Work order: All that is asked is a faithful reproduction of the entries.

Dataset excerpts:
== Segment start ==
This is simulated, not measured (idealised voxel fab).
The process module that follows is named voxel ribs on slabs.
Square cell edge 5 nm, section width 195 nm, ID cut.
== Segment end ==

Worked solution:
This is simulated, not measured (idealised voxel fab).
The process module that follows is named voxel ribs on slabs.
Square cell edge 5 nm, section width 195 nm, ID cut.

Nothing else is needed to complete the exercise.